* [DATA EXTRACTS]:
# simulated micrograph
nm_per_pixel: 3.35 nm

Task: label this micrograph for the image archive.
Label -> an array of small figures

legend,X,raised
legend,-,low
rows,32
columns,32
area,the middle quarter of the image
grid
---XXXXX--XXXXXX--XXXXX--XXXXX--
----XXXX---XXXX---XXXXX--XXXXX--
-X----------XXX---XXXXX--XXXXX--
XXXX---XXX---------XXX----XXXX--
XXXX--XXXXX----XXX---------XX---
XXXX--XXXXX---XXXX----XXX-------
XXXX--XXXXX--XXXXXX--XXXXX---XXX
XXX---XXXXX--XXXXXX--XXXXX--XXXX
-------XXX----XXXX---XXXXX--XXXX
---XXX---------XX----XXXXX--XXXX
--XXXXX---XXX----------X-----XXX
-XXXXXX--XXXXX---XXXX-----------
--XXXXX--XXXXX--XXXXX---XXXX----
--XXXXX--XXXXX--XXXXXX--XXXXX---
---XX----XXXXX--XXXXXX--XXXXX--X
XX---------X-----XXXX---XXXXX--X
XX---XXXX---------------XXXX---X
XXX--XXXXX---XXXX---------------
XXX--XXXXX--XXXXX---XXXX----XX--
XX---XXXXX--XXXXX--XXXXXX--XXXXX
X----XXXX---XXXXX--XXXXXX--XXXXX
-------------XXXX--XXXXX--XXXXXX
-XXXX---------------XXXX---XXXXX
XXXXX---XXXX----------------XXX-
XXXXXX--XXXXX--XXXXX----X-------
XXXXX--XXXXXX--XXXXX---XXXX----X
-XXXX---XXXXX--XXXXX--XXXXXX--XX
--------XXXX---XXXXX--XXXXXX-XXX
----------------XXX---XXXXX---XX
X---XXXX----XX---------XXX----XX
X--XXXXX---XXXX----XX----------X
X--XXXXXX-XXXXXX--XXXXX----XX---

* [ASSIGNED TASK]: The line above containing "---XXX---------XX----XXXXX--XXXX", the line containing "X--XXXXX---XXXX----XX----------X", and every line between them are to be transcribed exactly; no other line is wanted.

* [RESPONSE AREA]:
---XXX---------XX----XXXXX--XXXX
--XXXXX---XXX----------X-----XXX
-XXXXXX--XXXXX---XXXX-----------
--XXXXX--XXXXX--XXXXX---XXXX----
--XXXXX--XXXXX--XXXXXX--XXXXX---
---XX----XXXXX--XXXXXX--XXXXX--X
XX---------X-----XXXX---XXXXX--X
XX---XXXX---------------XXXX---X
XXX--XXXXX---XXXX---------------
XXX--XXXXX--XXXXX---XXXX----XX--
XX---XXXXX--XXXXX--XXXXXX--XXXXX
X----XXXX---XXXXX--XXXXXX--XXXXX
-------------XXXX--XXXXX--XXXXXX
-XXXX---------------XXXX---XXXXX
XXXXX---XXXX----------------XXX-
XXXXXX--XXXXX--XXXXX----X-------
XXXXX--XXXXXX--XXXXX---XXXX----X
-XXXX---XXXXX--XXXXX--XXXXXX--XX
--------XXXX---XXXXX--XXXXXX-XXX
----------------XXX---XXXXX---XX
X---XXXX----XX---------XXX----XX
X--XXXXX---XXXX----XX----------X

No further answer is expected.